BEGIN DATA EXTRACT

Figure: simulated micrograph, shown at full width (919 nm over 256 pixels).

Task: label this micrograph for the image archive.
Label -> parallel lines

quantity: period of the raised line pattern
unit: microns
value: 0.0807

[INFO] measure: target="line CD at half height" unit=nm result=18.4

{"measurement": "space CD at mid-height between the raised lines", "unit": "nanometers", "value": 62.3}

END DATA EXTRACT

Each line of the records above, from the first through the one containing "value: 0.0807", is to be retyped exactly; no other line belongs.

Figure: simulated micrograph, shown at full width (919 nm over 256 pixels).

Task: label this micrograph for the image archive.
Label -> parallel lines

quantity: period of the raised line pattern
unit: microns
value: 0.0807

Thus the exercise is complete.